Data extract: Begin
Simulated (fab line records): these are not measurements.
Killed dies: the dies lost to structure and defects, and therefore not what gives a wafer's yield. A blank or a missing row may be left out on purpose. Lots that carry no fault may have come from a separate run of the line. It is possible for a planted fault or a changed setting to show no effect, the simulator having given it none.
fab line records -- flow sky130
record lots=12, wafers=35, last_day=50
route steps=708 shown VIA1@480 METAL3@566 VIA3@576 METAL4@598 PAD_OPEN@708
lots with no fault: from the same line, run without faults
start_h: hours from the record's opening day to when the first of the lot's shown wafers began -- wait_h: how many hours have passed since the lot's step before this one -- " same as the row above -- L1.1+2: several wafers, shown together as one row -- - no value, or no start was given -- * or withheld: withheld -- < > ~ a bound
Data extract: End

◆ **Work instruction**: Beginning with the line holding "record lots=12, wafers=35, last_day=50" and ending with the line holding "lots with no", write out the stretch of material above exactly; add no further lines.

◆ **Answer box**:
record lots=12, wafers=35, last_day=50
route steps=708 shown VIA1@480 METAL3@566 VIA3@576 METAL4@598 PAD_OPEN@708
lots with no fault: from the same line, run without faults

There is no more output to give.